- Action item:
Copying exactly, give the lines in the material below from the one with "Side by side, 6" to the one with "At hour 58.9: chamber", ends included, and nothing besides.

- Supplied records:
○ ○ ○ ○

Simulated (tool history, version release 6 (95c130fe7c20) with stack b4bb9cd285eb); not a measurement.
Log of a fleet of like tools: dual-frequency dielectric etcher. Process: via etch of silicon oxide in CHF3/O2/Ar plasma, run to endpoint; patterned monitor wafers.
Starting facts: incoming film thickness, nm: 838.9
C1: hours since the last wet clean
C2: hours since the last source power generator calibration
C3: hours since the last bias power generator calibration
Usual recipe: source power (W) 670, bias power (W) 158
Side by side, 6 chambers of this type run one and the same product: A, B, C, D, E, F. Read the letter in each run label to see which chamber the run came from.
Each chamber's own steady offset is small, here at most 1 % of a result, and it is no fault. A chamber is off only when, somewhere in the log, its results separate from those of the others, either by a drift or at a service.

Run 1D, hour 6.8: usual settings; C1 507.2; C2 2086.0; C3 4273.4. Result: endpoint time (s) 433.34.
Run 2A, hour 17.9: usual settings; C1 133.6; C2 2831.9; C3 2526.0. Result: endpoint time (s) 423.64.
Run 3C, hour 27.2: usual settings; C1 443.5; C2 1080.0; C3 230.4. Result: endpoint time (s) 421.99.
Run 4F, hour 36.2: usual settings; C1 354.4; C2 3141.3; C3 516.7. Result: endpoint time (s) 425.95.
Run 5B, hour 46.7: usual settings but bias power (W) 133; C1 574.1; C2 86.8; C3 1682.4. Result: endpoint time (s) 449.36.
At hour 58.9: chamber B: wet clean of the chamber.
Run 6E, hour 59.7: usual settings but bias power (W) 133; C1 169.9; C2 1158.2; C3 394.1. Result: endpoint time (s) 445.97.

○ ○ ○ ○

- Task solution:
Side by side, 6 chambers of this type run one and the same product: A, B, C, D, E, F. Read the letter in each run label to see which chamber the run came from.
Each chamber's own steady offset is small, here at most 1 % of a result, and it is no fault. A chamber is off only when, somewhere in the log, its results separate from those of the others, either by a drift or at a service.

Run 1D, hour 6.8: usual settings; C1 507.2; C2 2086.0; C3 4273.4. Result: endpoint time (s) 433.34.
Run 2A, hour 17.9: usual settings; C1 133.6; C2 2831.9; C3 2526.0. Result: endpoint time (s) 423.64.
Run 3C, hour 27.2: usual settings; C1 443.5; C2 1080.0; C3 230.4. Result: endpoint time (s) 421.99.
Run 4F, hour 36.2: usual settings; C1 354.4; C2 3141.3; C3 516.7. Result: endpoint time (s) 425.95.
Run 5B, hour 46.7: usual settings but bias power (W) 133; C1 574.1; C2 86.8; C3 1682.4. Result: endpoint time (s) 449.36.
At hour 58.9: chamber B: wet clean of the chamber.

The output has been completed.